Please repeat every line below exactly, from the first to the last.

──────────

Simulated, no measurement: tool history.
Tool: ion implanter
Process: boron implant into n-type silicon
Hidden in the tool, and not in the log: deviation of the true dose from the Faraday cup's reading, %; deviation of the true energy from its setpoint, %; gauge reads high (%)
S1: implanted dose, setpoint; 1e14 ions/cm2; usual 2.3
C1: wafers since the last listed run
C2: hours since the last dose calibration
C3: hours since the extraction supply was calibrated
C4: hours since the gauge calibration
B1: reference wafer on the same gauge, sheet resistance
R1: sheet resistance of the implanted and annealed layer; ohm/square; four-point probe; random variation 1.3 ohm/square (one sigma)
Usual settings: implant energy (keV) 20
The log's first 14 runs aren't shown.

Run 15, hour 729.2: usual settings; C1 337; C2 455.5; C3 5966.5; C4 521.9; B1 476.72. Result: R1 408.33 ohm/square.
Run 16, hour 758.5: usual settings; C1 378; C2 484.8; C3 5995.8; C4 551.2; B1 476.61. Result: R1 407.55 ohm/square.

──────────

:: WRITTEN RESPONSE ::
Simulated, no measurement: tool history.
Tool: ion implanter
Process: boron implant into n-type silicon
Hidden in the tool, and not in the log: deviation of the true dose from the Faraday cup's reading, %; deviation of the true energy from its setpoint, %; gauge reads high (%)
S1: implanted dose, setpoint; 1e14 ions/cm2; usual 2.3
C1: wafers since the last listed run
C2: hours since the last dose calibration
C3: hours since the extraction supply was calibrated
C4: hours since the gauge calibration
B1: reference wafer on the same gauge, sheet resistance
R1: sheet resistance of the implanted and annealed layer; ohm/square; four-point probe; random variation 1.3 ohm/square (one sigma)
Usual settings: implant energy (keV) 20
The log's first 14 runs aren't shown.

Run 15, hour 729.2: usual settings; C1 337; C2 455.5; C3 5966.5; C4 521.9; B1 476.72. Result: R1 408.33 ohm/square.
Run 16, hour 758.5: usual settings; C1 378; C2 484.8; C3 5995.8; C4 551.2; B1 476.61. Result: R1 407.55 ohm/square.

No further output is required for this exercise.